**DATA EXTRACTS**
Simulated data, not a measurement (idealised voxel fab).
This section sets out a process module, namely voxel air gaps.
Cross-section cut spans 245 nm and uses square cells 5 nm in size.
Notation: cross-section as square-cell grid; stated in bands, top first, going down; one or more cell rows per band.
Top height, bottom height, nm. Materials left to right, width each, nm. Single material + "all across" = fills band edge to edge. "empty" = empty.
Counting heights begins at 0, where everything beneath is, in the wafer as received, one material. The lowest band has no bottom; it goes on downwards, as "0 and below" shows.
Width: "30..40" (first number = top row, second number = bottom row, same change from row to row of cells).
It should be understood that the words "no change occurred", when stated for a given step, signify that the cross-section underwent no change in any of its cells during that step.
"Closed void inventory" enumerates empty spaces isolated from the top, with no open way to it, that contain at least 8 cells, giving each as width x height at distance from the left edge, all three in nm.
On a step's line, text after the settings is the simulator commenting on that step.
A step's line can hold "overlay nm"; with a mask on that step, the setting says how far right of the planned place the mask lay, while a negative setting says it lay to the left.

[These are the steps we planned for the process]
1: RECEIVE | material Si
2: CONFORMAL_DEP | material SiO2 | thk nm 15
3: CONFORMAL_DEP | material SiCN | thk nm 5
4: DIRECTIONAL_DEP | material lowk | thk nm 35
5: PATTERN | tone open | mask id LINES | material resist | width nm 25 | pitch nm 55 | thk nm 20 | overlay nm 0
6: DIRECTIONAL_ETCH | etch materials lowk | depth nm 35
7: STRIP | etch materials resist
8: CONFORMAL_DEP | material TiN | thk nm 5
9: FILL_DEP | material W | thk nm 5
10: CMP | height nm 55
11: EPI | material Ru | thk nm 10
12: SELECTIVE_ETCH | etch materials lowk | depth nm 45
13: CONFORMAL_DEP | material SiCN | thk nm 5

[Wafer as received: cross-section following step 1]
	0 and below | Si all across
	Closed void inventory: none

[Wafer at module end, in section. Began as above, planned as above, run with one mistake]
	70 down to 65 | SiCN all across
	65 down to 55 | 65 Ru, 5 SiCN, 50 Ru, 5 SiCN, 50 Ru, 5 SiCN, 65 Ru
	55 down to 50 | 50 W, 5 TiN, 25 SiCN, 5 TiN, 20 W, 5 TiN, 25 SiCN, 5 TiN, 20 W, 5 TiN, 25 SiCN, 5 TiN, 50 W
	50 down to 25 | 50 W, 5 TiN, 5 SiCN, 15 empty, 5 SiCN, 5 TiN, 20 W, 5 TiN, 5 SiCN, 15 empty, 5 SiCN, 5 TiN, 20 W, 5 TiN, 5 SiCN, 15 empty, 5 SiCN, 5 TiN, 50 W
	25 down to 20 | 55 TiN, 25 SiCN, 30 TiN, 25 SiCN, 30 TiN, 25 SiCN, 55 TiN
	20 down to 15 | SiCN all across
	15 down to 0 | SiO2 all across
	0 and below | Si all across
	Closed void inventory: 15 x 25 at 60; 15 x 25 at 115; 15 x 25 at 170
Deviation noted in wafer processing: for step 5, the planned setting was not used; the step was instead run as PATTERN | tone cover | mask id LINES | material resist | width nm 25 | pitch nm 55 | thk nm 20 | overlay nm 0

**BRIEF**
Output only the lines from the top of the entries through the one holding "7: STRIP | etch materials resist", copied exactly.

**RESULT**
Simulated data, not a measurement (idealised voxel fab).
This section sets out a process module, namely voxel air gaps.
Cross-section cut spans 245 nm and uses square cells 5 nm in size.
Notation: cross-section as square-cell grid; stated in bands, top first, going down; one or more cell rows per band.
Top height, bottom height, nm. Materials left to right, width each, nm. Single material + "all across" = fills band edge to edge. "empty" = empty.
Counting heights begins at 0, where everything beneath is, in the wafer as received, one material. The lowest band has no bottom; it goes on downwards, as "0 and below" shows.
Width: "30..40" (first number = top row, second number = bottom row, same change from row to row of cells).
It should be understood that the words "no change occurred", when stated for a given step, signify that the cross-section underwent no change in any of its cells during that step.
"Closed void inventory" enumerates empty spaces isolated from the top, with no open way to it, that contain at least 8 cells, giving each as width x height at distance from the left edge, all three in nm.
On a step's line, text after the settings is the simulator commenting on that step.
A step's line can hold "overlay nm"; with a mask on that step, the setting says how far right of the planned place the mask lay, while a negative setting says it lay to the left.

[These are the steps we planned for the process]
1: RECEIVE | material Si
2: CONFORMAL_DEP | material SiO2 | thk nm 15
3: CONFORMAL_DEP | material SiCN | thk nm 5
4: DIRECTIONAL_DEP | material lowk | thk nm 35
5: PATTERN | tone open | mask id LINES | material resist | width nm 25 | pitch nm 55 | thk nm 20 | overlay nm 0
6: DIRECTIONAL_ETCH | etch materials lowk | depth nm 35
7: STRIP | etch materials resist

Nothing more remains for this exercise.